§ **Action item**: Please print only the top portion of the entries below, ending with the line that contains "Just so we're", exactly as written.

═════ Dataset ═════

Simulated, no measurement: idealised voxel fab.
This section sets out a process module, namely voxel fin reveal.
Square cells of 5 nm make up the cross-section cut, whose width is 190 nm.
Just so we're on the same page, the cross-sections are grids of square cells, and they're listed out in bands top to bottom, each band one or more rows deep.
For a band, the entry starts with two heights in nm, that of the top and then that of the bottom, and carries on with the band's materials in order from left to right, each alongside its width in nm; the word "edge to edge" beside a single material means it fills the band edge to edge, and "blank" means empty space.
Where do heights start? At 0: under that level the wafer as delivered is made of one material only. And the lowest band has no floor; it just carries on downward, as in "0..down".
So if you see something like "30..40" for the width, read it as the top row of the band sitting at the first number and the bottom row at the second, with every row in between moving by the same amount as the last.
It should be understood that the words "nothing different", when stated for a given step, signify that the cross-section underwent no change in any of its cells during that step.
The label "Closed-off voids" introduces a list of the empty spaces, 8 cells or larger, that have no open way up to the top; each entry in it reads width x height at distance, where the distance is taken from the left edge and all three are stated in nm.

═════

§ **Answer box**:
Simulated, no measurement: idealised voxel fab.
This section sets out a process module, namely voxel fin reveal.
Square cells of 5 nm make up the cross-section cut, whose width is 190 nm.
Just so we're on the same page, the cross-sections are grids of square cells, and they're listed out in bands top to bottom, each band one or more rows deep.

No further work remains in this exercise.